◆ WORK ITEM: What you need to produce from the material below is an exact transcription of the lines from the one with "13,597.4,290,4.3,1.06,1.00,35,3214.0,374.6" through the one with "19,933.4,290,3.5,1.06,1.00,35,3259.9,330.3", both included, and no other line.

___ LISTED RECORDS ___
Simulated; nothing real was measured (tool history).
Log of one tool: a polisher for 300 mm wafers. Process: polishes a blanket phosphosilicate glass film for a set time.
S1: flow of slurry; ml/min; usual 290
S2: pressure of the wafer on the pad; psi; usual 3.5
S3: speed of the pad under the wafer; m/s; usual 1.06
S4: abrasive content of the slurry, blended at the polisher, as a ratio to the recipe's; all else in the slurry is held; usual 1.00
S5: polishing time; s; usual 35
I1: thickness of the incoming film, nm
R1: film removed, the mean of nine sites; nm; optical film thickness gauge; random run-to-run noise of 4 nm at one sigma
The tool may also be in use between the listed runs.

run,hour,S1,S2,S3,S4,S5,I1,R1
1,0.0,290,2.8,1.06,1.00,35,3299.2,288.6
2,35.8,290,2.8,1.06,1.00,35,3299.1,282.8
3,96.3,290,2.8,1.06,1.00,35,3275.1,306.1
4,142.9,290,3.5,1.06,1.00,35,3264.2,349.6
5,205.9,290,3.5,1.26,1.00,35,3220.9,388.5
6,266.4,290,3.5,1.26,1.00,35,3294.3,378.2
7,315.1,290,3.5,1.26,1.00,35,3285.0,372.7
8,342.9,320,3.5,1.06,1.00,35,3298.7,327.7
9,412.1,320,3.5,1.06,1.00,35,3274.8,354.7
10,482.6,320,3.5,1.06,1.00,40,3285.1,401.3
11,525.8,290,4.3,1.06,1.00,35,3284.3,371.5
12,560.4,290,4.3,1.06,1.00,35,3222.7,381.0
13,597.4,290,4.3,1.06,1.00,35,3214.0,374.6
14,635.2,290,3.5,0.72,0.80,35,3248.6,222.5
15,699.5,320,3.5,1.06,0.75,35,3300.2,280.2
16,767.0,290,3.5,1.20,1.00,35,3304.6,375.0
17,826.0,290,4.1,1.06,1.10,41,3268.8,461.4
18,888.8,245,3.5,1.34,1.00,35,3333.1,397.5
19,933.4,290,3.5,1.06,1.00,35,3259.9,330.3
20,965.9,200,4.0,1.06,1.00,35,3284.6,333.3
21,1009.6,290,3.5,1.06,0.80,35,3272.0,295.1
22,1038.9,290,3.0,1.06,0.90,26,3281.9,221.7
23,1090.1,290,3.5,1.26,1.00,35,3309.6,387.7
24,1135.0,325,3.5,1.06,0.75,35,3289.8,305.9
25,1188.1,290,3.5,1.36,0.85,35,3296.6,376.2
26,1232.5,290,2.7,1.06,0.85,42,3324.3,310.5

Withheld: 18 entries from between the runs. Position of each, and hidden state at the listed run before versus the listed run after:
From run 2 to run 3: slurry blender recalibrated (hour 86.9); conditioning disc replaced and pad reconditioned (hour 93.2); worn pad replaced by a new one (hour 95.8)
___

◆ WORKED SOLUTION:
13,597.4,290,4.3,1.06,1.00,35,3214.0,374.6
14,635.2,290,3.5,0.72,0.80,35,3248.6,222.5
15,699.5,320,3.5,1.06,0.75,35,3300.2,280.2
16,767.0,290,3.5,1.20,1.00,35,3304.6,375.0
17,826.0,290,4.1,1.06,1.10,41,3268.8,461.4
18,888.8,245,3.5,1.34,1.00,35,3333.1,397.5
19,933.4,290,3.5,1.06,1.00,35,3259.9,330.3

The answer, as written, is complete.